Recorded data —
-=-=-=-=-

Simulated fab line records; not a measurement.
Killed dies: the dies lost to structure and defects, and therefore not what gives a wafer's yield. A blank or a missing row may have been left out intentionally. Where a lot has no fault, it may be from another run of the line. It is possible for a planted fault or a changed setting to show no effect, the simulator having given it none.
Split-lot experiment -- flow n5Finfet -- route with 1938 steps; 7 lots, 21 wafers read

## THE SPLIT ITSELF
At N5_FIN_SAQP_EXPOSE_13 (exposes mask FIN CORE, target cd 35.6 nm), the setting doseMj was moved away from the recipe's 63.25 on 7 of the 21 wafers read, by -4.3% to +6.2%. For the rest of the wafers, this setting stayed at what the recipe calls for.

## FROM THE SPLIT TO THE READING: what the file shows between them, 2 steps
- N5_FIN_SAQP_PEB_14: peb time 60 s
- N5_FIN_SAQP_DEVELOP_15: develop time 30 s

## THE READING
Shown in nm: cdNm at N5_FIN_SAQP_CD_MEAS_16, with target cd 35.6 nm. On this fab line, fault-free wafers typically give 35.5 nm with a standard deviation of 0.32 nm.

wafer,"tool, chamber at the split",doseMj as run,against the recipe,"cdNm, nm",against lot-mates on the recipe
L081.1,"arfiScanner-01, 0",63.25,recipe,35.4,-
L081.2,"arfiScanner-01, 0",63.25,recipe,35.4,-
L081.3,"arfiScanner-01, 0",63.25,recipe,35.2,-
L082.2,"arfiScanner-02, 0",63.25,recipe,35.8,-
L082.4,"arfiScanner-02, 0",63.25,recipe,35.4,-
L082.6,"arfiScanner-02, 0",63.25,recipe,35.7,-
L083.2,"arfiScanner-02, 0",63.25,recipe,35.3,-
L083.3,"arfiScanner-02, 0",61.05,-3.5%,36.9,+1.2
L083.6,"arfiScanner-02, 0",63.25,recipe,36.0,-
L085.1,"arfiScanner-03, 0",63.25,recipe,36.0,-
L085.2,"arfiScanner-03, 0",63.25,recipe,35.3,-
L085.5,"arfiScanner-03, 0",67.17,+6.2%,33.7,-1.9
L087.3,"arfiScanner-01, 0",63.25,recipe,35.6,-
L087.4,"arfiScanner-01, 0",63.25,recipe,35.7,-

-=-=-=-=-

Work task —
Word for word, quote the lines of the material from the first line through the line with "## THE READING", both ends included.

Problem solution —
Simulated fab line records; not a measurement.
Killed dies: the dies lost to structure and defects, and therefore not what gives a wafer's yield. A blank or a missing row may have been left out intentionally. Where a lot has no fault, it may be from another run of the line. It is possible for a planted fault or a changed setting to show no effect, the simulator having given it none.
Split-lot experiment -- flow n5Finfet -- route with 1938 steps; 7 lots, 21 wafers read

## THE SPLIT ITSELF
At N5_FIN_SAQP_EXPOSE_13 (exposes mask FIN CORE, target cd 35.6 nm), the setting doseMj was moved away from the recipe's 63.25 on 7 of the 21 wafers read, by -4.3% to +6.2%. For the rest of the wafers, this setting stayed at what the recipe calls for.

## FROM THE SPLIT TO THE READING: what the file shows between them, 2 steps
- N5_FIN_SAQP_PEB_14: peb time 60 s
- N5_FIN_SAQP_DEVELOP_15: develop time 30 s

## THE READING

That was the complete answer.